Required action:
Start with the first line of the material. Repeat each line exactly through the one that contains "Run 8C, day".

Records shown:
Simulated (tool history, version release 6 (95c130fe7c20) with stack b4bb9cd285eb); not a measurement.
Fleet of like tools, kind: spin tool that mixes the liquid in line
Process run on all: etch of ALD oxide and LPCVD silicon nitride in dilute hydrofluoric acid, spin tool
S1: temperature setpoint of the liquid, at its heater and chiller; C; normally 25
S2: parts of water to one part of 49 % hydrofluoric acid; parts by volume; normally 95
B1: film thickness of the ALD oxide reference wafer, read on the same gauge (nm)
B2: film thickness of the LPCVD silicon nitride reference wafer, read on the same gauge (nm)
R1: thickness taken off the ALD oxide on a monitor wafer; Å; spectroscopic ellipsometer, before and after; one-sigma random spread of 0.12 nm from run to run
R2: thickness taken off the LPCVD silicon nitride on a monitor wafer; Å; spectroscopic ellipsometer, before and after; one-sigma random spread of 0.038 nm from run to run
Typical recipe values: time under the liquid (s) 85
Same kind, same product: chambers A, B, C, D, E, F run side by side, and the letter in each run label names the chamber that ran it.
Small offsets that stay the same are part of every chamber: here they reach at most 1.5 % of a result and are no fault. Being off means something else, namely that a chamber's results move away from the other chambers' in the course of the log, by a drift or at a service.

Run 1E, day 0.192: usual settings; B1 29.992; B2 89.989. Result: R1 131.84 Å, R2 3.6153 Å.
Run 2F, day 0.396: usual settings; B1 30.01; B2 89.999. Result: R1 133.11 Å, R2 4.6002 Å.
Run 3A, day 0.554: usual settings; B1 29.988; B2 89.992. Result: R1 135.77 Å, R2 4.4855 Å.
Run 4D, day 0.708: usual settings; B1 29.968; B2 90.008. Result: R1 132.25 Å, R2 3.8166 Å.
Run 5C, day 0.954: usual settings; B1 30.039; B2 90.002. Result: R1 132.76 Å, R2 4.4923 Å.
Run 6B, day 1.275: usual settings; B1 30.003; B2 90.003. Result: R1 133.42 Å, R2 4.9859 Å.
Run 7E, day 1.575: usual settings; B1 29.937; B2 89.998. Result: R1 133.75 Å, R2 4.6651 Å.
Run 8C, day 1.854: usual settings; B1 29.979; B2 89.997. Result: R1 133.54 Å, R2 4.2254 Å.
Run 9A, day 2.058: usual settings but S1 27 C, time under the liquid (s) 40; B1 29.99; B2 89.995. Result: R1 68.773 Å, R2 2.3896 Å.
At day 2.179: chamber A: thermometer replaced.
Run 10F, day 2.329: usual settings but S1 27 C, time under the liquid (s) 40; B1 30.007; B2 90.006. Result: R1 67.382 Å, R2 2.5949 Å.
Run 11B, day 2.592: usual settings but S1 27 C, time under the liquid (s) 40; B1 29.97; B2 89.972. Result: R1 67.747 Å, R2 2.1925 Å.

Reply:
Simulated (tool history, version release 6 (95c130fe7c20) with stack b4bb9cd285eb); not a measurement.
Fleet of like tools, kind: spin tool that mixes the liquid in line
Process run on all: etch of ALD oxide and LPCVD silicon nitride in dilute hydrofluoric acid, spin tool
S1: temperature setpoint of the liquid, at its heater and chiller; C; normally 25
S2: parts of water to one part of 49 % hydrofluoric acid; parts by volume; normally 95
B1: film thickness of the ALD oxide reference wafer, read on the same gauge (nm)
B2: film thickness of the LPCVD silicon nitride reference wafer, read on the same gauge (nm)
R1: thickness taken off the ALD oxide on a monitor wafer; Å; spectroscopic ellipsometer, before and after; one-sigma random spread of 0.12 nm from run to run
R2: thickness taken off the LPCVD silicon nitride on a monitor wafer; Å; spectroscopic ellipsometer, before and after; one-sigma random spread of 0.038 nm from run to run
Typical recipe values: time under the liquid (s) 85
Same kind, same product: chambers A, B, C, D, E, F run side by side, and the letter in each run label names the chamber that ran it.
Small offsets that stay the same are part of every chamber: here they reach at most 1.5 % of a result and are no fault. Being off means something else, namely that a chamber's results move away from the other chambers' in the course of the log, by a drift or at a service.

Run 1E, day 0.192: usual settings; B1 29.992; B2 89.989. Result: R1 131.84 Å, R2 3.6153 Å.
Run 2F, day 0.396: usual settings; B1 30.01; B2 89.999. Result: R1 133.11 Å, R2 4.6002 Å.
Run 3A, day 0.554: usual settings; B1 29.988; B2 89.992. Result: R1 135.77 Å, R2 4.4855 Å.
Run 4D, day 0.708: usual settings; B1 29.968; B2 90.008. Result: R1 132.25 Å, R2 3.8166 Å.
Run 5C, day 0.954: usual settings; B1 30.039; B2 90.002. Result: R1 132.76 Å, R2 4.4923 Å.
Run 6B, day 1.275: usual settings; B1 30.003; B2 90.003. Result: R1 133.42 Å, R2 4.9859 Å.
Run 7E, day 1.575: usual settings; B1 29.937; B2 89.998. Result: R1 133.75 Å, R2 4.6651 Å.
Run 8C, day 1.854: usual settings; B1 29.979; B2 89.997. Result: R1 133.54 Å, R2 4.2254 Å.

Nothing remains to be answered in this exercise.